- Excerpted data:
****************************************

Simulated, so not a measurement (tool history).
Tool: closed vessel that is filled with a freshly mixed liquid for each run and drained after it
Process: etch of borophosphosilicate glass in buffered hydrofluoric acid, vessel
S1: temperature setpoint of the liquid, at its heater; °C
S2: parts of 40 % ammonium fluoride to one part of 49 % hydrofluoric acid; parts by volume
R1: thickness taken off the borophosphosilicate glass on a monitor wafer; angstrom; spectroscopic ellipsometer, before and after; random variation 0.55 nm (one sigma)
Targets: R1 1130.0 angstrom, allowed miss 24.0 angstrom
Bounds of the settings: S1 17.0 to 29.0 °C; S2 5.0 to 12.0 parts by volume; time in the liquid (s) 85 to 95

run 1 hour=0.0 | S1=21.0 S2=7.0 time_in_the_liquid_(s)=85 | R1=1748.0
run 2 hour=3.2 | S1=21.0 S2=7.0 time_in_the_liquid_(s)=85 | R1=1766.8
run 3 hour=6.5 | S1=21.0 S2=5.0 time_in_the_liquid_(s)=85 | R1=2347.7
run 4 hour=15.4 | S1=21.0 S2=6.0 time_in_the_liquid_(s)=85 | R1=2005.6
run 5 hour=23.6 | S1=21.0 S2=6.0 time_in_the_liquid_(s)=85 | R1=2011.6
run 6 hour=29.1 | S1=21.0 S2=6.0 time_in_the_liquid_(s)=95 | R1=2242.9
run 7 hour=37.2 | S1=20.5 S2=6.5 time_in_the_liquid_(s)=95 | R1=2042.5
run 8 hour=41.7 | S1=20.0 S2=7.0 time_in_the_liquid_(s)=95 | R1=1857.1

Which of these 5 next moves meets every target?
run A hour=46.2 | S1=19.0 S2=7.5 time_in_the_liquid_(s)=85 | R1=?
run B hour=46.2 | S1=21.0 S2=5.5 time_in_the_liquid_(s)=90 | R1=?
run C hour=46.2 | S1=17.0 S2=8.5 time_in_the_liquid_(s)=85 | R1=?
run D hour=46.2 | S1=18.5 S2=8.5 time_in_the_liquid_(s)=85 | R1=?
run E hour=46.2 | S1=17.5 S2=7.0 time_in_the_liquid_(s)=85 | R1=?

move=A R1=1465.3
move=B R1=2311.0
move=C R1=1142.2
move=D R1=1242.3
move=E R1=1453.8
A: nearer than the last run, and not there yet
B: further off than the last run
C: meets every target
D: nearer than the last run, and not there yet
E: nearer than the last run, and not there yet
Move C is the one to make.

****************************************

- Work item:
Here the job is to output the lines from the start of the material through the line with "S2: parts of", inclusive, exactly and with nothing else.

- Task answer:
Simulated, so not a measurement (tool history).
Tool: closed vessel that is filled with a freshly mixed liquid for each run and drained after it
Process: etch of borophosphosilicate glass in buffered hydrofluoric acid, vessel
S1: temperature setpoint of the liquid, at its heater; °C
S2: parts of 40 % ammonium fluoride to one part of 49 % hydrofluoric acid; parts by volume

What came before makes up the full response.